BRIEF -
Working from the top of the records below, reproduce each line exactly, ending once you have written the line containing "Flow gf180mcu, made".

- - - - -

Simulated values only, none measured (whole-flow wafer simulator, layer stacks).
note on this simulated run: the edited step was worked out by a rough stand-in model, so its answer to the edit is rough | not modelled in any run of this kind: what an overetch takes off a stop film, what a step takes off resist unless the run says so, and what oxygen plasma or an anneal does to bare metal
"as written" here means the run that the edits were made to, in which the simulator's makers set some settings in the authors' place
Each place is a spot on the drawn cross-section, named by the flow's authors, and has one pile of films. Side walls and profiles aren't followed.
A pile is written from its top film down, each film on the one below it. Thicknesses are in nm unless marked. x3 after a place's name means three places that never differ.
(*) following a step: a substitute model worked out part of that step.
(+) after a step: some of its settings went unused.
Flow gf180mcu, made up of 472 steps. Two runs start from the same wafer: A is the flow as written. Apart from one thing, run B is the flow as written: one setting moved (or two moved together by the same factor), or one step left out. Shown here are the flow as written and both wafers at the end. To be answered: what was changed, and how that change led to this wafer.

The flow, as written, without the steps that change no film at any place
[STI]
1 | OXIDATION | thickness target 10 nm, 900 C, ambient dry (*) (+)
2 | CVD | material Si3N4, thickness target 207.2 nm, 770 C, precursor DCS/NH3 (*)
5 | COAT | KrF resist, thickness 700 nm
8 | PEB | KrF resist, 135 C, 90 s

- - - - -

YOUR RESPONSE -
Simulated values only, none measured (whole-flow wafer simulator, layer stacks).
note on this simulated run: the edited step was worked out by a rough stand-in model, so its answer to the edit is rough | not modelled in any run of this kind: what an overetch takes off a stop film, what a step takes off resist unless the run says so, and what oxygen plasma or an anneal does to bare metal
"as written" here means the run that the edits were made to, in which the simulator's makers set some settings in the authors' place
Each place is a spot on the drawn cross-section, named by the flow's authors, and has one pile of films. Side walls and profiles aren't followed.
A pile is written from its top film down, each film on the one below it. Thicknesses are in nm unless marked. x3 after a place's name means three places that never differ.
(*) following a step: a substitute model worked out part of that step.
(+) after a step: some of its settings went unused.
Flow gf180mcu, made up of 472 steps. Two runs start from the same wafer: A is the flow as written. Apart from one thing, run B is the flow as written: one setting moved (or two moved together by the same factor), or one step left out. Shown here are the flow as written and both wafers at the end. To be answered: what was changed, and how that change led to this wafer.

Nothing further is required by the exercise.